REQUIREMENT
What you return must be the complete listing, unchanged.

========================================================================

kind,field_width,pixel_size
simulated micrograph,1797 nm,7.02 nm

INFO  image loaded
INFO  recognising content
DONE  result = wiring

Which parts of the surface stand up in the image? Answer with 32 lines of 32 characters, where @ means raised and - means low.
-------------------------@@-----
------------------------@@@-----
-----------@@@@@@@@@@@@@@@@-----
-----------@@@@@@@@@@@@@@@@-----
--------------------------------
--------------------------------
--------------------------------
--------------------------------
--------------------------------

========================================================================

WRITTEN SOLUTION
kind,field_width,pixel_size
simulated micrograph,1797 nm,7.02 nm

INFO  image loaded
INFO  recognising content
DONE  result = wiring

Which parts of the surface stand up in the image? Answer with 32 lines of 32 characters, where @ means raised and - means low.
-------------------------@@-----
------------------------@@@-----
-----------@@@@@@@@@@@@@@@@-----
-----------@@@@@@@@@@@@@@@@-----
--------------------------------
--------------------------------
--------------------------------
--------------------------------
--------------------------------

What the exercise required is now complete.